*Work order*. Each line of the records needs to come back exactly as written.

# # # #

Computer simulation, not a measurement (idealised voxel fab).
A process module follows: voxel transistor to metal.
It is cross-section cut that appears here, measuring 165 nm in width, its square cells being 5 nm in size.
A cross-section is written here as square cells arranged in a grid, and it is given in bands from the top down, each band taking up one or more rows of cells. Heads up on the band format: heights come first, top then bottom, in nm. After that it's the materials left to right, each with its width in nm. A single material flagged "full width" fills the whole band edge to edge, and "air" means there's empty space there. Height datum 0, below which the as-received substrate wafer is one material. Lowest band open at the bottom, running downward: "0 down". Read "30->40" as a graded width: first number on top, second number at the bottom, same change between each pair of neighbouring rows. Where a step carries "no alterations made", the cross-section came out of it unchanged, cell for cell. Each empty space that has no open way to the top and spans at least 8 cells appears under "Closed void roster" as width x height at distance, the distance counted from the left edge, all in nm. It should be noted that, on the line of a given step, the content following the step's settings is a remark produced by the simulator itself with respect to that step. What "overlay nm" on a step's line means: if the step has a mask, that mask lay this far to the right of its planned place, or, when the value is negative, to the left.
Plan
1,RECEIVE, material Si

# # # #

*Task result*.
Computer simulation, not a measurement (idealised voxel fab).
A process module follows: voxel transistor to metal.
It is cross-section cut that appears here, measuring 165 nm in width, its square cells being 5 nm in size.
A cross-section is written here as square cells arranged in a grid, and it is given in bands from the top down, each band taking up one or more rows of cells. Heads up on the band format: heights come first, top then bottom, in nm. After that it's the materials left to right, each with its width in nm. A single material flagged "full width" fills the whole band edge to edge, and "air" means there's empty space there. Height datum 0, below which the as-received substrate wafer is one material. Lowest band open at the bottom, running downward: "0 down". Read "30->40" as a graded width: first number on top, second number at the bottom, same change between each pair of neighbouring rows. Where a step carries "no alterations made", the cross-section came out of it unchanged, cell for cell. Each empty space that has no open way to the top and spans at least 8 cells appears under "Closed void roster" as width x height at distance, the distance counted from the left edge, all in nm. It should be noted that, on the line of a given step, the content following the step's settings is a remark produced by the simulator itself with respect to that step. What "overlay nm" on a step's line means: if the step has a mask, that mask lay this far to the right of its planned place, or, when the value is negative, to the left.
Plan
1,RECEIVE, material Si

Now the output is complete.